■ **INFORMATION**
=== Begin Enclosure ===

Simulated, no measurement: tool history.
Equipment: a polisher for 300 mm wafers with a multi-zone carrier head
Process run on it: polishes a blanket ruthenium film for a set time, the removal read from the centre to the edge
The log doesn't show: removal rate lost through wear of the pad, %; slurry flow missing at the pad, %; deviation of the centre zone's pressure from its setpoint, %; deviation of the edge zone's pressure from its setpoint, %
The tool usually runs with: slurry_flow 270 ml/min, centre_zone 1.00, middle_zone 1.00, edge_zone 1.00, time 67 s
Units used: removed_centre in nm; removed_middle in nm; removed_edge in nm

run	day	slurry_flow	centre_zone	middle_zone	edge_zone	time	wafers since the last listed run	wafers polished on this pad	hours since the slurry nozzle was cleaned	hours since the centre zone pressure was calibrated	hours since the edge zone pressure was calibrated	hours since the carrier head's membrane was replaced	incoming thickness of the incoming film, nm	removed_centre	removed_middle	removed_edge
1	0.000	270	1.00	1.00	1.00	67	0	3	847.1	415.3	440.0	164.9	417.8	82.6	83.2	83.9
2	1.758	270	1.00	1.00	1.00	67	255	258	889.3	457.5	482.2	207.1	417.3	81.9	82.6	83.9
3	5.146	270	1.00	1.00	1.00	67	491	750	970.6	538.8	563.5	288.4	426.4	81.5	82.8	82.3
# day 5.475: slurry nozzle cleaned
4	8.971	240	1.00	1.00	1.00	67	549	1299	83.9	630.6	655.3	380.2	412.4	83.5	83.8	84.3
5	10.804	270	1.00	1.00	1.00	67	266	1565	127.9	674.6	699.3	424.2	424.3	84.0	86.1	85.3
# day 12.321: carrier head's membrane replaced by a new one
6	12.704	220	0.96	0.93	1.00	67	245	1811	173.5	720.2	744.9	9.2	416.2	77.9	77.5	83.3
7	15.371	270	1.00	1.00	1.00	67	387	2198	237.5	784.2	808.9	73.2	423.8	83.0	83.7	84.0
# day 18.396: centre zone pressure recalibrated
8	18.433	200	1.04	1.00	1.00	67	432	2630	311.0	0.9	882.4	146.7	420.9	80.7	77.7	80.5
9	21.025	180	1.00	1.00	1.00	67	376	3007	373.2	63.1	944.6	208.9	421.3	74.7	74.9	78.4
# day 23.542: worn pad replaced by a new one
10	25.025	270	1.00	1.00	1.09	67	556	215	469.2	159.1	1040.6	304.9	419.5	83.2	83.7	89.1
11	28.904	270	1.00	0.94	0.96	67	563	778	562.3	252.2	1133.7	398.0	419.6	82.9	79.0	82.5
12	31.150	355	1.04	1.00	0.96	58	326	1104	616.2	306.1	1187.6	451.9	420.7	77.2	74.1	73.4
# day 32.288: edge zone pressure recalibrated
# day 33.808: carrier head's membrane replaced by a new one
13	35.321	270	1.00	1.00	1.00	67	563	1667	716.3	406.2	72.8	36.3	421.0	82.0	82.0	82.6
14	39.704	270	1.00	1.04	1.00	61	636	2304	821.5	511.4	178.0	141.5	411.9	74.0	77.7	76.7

=== End Enclosure ===

■ **WORK TASK**
Output, from the data above, the lines from the line with "# day 12.321: carrier" to the line with "# day 18.396: centre" exactly as they stand, both ends included and nothing else.

■ **RESPONSE BOX**
# day 12.321: carrier head's membrane replaced by a new one
6	12.704	220	0.96	0.93	1.00	67	245	1811	173.5	720.2	744.9	9.2	416.2	77.9	77.5	83.3
7	15.371	270	1.00	1.00	1.00	67	387	2198	237.5	784.2	808.9	73.2	423.8	83.0	83.7	84.0
# day 18.396: centre zone pressure recalibrated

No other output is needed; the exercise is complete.